▬▬▬▬▬▬▬▬▬▬

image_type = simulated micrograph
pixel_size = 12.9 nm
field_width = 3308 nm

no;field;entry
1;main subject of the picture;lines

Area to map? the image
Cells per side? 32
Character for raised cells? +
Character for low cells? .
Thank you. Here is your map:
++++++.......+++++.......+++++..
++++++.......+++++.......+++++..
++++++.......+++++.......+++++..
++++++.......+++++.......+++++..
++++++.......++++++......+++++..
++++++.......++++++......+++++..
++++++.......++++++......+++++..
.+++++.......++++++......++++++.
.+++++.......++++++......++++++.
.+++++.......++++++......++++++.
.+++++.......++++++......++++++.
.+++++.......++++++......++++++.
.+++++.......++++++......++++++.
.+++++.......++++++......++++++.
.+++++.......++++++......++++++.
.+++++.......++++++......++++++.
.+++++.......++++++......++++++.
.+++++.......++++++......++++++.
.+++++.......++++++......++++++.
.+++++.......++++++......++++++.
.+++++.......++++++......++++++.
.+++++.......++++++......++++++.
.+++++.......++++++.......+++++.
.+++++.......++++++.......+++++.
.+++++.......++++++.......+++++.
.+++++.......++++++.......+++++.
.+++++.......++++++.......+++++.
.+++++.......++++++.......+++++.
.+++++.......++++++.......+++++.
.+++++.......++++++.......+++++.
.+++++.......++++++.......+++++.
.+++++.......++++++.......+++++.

▬▬▬▬▬▬▬▬▬▬

**Work item**. Lines from the start of the material above through the line containing "Thank you. Here" are to be duplicated exactly, and only those.

**Worked solution**.
image_type = simulated micrograph
pixel_size = 12.9 nm
field_width = 3308 nm

no;field;entry
1;main subject of the picture;lines

Area to map? the image
Cells per side? 32
Character for raised cells? +
Character for low cells? .
Thank you. Here is your map:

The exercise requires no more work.